════════
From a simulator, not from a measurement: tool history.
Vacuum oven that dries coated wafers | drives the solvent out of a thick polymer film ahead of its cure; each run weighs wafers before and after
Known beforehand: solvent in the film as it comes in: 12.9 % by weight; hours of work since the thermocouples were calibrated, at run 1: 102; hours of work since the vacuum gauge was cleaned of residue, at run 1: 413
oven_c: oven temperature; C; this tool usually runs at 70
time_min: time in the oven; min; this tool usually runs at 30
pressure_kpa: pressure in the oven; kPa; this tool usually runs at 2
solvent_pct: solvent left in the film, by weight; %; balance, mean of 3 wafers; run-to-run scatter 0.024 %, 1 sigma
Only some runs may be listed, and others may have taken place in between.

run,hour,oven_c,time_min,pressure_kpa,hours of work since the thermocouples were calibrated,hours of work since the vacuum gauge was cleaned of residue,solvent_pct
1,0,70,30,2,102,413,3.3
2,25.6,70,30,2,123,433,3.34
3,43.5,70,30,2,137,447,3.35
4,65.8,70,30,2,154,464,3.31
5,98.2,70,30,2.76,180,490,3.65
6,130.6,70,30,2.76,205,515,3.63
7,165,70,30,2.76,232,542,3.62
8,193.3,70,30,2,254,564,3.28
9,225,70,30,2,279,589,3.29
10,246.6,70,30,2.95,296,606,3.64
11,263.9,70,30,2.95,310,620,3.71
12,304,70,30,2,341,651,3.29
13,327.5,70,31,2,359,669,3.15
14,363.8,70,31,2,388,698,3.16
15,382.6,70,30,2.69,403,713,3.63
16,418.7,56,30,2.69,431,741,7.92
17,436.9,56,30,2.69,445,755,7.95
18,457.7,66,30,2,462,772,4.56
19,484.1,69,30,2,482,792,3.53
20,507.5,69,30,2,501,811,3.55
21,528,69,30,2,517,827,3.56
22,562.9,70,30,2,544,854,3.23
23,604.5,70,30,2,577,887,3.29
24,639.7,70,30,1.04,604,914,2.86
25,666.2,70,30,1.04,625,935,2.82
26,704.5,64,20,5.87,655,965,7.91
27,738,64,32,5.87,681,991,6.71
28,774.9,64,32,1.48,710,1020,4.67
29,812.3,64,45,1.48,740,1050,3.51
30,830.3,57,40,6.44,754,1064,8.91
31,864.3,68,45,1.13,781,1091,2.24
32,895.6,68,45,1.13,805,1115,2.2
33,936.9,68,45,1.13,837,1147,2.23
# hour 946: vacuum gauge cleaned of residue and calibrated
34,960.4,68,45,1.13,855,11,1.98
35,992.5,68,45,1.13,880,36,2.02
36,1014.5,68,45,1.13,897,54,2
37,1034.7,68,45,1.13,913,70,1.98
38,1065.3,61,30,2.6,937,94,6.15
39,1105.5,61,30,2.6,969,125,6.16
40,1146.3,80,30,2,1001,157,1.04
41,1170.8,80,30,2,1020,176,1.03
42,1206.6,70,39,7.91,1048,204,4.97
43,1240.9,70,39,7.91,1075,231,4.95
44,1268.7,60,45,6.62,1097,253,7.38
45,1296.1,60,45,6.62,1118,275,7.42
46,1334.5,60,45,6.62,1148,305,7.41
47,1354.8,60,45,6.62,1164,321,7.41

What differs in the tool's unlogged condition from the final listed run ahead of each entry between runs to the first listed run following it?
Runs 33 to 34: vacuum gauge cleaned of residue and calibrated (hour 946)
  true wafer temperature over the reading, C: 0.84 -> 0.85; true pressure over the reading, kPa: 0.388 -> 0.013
════════

- Assigned task -
Quote the data above verbatim from its first line to the line that includes "11,263.9,70,30,2.95,310,620,3.71", with both boundary lines retained.

- Task output -
From a simulator, not from a measurement: tool history.
Vacuum oven that dries coated wafers | drives the solvent out of a thick polymer film ahead of its cure; each run weighs wafers before and after
Known beforehand: solvent in the film as it comes in: 12.9 % by weight; hours of work since the thermocouples were calibrated, at run 1: 102; hours of work since the vacuum gauge was cleaned of residue, at run 1: 413
oven_c: oven temperature; C; this tool usually runs at 70
time_min: time in the oven; min; this tool usually runs at 30
pressure_kpa: pressure in the oven; kPa; this tool usually runs at 2
solvent_pct: solvent left in the film, by weight; %; balance, mean of 3 wafers; run-to-run scatter 0.024 %, 1 sigma
Only some runs may be listed, and others may have taken place in between.

run,hour,oven_c,time_min,pressure_kpa,hours of work since the thermocouples were calibrated,hours of work since the vacuum gauge was cleaned of residue,solvent_pct
1,0,70,30,2,102,413,3.3
2,25.6,70,30,2,123,433,3.34
3,43.5,70,30,2,137,447,3.35
4,65.8,70,30,2,154,464,3.31
5,98.2,70,30,2.76,180,490,3.65
6,130.6,70,30,2.76,205,515,3.63
7,165,70,30,2.76,232,542,3.62
8,193.3,70,30,2,254,564,3.28
9,225,70,30,2,279,589,3.29
10,246.6,70,30,2.95,296,606,3.64
11,263.9,70,30,2.95,310,620,3.71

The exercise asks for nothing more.